> **Work order**
Reproduce this listing in full.

> **Provided material**
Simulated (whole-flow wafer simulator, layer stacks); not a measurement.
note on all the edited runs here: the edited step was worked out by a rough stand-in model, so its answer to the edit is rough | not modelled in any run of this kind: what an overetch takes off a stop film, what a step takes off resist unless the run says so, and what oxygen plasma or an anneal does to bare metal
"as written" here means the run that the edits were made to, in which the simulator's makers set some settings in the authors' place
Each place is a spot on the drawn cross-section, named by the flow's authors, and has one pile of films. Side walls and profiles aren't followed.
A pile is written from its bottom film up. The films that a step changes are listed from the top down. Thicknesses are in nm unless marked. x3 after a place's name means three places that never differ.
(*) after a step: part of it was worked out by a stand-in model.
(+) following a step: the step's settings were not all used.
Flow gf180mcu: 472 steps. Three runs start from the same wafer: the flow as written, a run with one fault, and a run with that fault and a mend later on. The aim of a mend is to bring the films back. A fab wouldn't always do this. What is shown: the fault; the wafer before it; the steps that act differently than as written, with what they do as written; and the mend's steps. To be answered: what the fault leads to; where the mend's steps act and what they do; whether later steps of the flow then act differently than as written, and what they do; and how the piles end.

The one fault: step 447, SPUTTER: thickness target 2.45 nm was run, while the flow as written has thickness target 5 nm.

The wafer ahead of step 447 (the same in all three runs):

> **Written answer**
Simulated (whole-flow wafer simulator, layer stacks); not a measurement.
note on all the edited runs here: the edited step was worked out by a rough stand-in model, so its answer to the edit is rough | not modelled in any run of this kind: what an overetch takes off a stop film, what a step takes off resist unless the run says so, and what oxygen plasma or an anneal does to bare metal
"as written" here means the run that the edits were made to, in which the simulator's makers set some settings in the authors' place
Each place is a spot on the drawn cross-section, named by the flow's authors, and has one pile of films. Side walls and profiles aren't followed.
A pile is written from its bottom film up. The films that a step changes are listed from the top down. Thicknesses are in nm unless marked. x3 after a place's name means three places that never differ.
(*) after a step: part of it was worked out by a stand-in model.
(+) following a step: the step's settings were not all used.
Flow gf180mcu: 472 steps. Three runs start from the same wafer: the flow as written, a run with one fault, and a run with that fault and a mend later on. The aim of a mend is to bring the films back. A fab wouldn't always do this. What is shown: the fault; the wafer before it; the steps that act differently than as written, with what they do as written; and the mend's steps. To be answered: what the fault leads to; where the mend's steps act and what they do; whether later steps of the flow then act differently than as written, and what they do; and how the piles end.

The one fault: step 447, SPUTTER: thickness target 2.45 nm was run, while the flow as written has thickness target 5 nm.

The wafer ahead of step 447 (the same in all three runs):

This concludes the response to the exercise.